▶ _Required action_: Print every record word for word.

++++

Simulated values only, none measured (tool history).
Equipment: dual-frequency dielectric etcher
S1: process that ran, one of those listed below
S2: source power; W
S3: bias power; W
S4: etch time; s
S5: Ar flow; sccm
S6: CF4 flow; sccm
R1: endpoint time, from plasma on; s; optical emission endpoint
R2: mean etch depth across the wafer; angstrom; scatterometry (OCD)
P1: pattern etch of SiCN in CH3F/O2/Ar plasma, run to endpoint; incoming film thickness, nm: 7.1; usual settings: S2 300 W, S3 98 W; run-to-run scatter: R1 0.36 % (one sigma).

++++

▶ _Task result_:
Simulated values only, none measured (tool history).
Equipment: dual-frequency dielectric etcher
S1: process that ran, one of those listed below
S2: source power; W
S3: bias power; W
S4: etch time; s
S5: Ar flow; sccm
S6: CF4 flow; sccm
R1: endpoint time, from plasma on; s; optical emission endpoint
R2: mean etch depth across the wafer; angstrom; scatterometry (OCD)
P1: pattern etch of SiCN in CH3F/O2/Ar plasma, run to endpoint; incoming film thickness, nm: 7.1; usual settings: S2 300 W, S3 98 W; run-to-run scatter: R1 0.36 % (one sigma).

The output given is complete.